> [AVAILABLE DATA]:
※

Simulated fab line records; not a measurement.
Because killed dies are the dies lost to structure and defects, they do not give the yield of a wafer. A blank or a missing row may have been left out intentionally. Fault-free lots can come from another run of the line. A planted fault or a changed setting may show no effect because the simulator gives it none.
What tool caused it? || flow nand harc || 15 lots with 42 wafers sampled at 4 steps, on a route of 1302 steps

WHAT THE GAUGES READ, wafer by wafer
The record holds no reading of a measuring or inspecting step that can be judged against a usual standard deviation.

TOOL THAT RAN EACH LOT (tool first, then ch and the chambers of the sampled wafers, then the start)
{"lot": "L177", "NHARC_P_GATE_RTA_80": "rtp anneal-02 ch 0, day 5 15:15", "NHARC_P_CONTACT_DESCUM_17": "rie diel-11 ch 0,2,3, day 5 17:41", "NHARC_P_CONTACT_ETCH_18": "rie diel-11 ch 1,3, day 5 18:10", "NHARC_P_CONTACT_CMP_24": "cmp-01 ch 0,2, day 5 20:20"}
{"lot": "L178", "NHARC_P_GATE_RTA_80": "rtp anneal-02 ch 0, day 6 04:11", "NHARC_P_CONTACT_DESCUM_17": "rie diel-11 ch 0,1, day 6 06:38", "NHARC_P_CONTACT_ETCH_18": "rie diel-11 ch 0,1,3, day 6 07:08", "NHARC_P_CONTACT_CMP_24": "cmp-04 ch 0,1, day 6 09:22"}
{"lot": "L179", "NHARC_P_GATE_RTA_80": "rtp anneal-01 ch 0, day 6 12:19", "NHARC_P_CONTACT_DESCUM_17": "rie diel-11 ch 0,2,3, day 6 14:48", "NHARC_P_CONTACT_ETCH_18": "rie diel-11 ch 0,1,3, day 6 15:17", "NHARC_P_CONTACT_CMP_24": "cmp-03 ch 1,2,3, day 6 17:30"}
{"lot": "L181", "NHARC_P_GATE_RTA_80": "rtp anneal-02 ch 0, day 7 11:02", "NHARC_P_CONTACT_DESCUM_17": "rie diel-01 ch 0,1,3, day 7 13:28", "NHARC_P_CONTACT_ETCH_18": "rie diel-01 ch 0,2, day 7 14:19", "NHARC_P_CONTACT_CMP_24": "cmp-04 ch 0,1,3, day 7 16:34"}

※

> [WORK REQUEST]:
Please write out the material word for word from its first line through the line holding "The record holds", including both, and no line past it.

> [TASK RESPONSE]:
Simulated fab line records; not a measurement.
Because killed dies are the dies lost to structure and defects, they do not give the yield of a wafer. A blank or a missing row may have been left out intentionally. Fault-free lots can come from another run of the line. A planted fault or a changed setting may show no effect because the simulator gives it none.
What tool caused it? || flow nand harc || 15 lots with 42 wafers sampled at 4 steps, on a route of 1302 steps

WHAT THE GAUGES READ, wafer by wafer
The record holds no reading of a measuring or inspecting step that can be judged against a usual standard deviation.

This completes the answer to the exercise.